**Supplied information:**
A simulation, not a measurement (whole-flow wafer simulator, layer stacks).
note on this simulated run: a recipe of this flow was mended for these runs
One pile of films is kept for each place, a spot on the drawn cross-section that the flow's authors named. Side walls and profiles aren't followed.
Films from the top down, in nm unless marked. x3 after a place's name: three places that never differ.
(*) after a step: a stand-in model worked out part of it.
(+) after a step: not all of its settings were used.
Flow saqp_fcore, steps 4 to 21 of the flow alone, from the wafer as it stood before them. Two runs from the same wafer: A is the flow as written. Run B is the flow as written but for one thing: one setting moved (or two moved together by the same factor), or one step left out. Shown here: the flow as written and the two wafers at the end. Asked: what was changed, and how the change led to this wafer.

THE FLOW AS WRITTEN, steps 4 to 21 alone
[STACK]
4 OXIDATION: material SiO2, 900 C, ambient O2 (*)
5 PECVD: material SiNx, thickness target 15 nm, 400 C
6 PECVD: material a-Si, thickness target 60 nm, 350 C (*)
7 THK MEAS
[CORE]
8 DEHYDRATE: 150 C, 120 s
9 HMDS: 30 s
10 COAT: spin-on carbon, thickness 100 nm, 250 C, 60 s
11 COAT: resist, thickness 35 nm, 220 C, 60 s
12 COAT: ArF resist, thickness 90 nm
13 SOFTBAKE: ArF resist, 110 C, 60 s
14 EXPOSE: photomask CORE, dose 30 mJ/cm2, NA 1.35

**Work request:** Using the records above, copy word for word the line with "4 OXIDATION: material", the line with "10 COAT: spin-on", and every line between them.

**Exercise result:**
4 OXIDATION: material SiO2, 900 C, ambient O2 (*)
5 PECVD: material SiNx, thickness target 15 nm, 400 C
6 PECVD: material a-Si, thickness target 60 nm, 350 C (*)
7 THK MEAS
[CORE]
8 DEHYDRATE: 150 C, 120 s
9 HMDS: 30 s
10 COAT: spin-on carbon, thickness 100 nm, 250 C, 60 s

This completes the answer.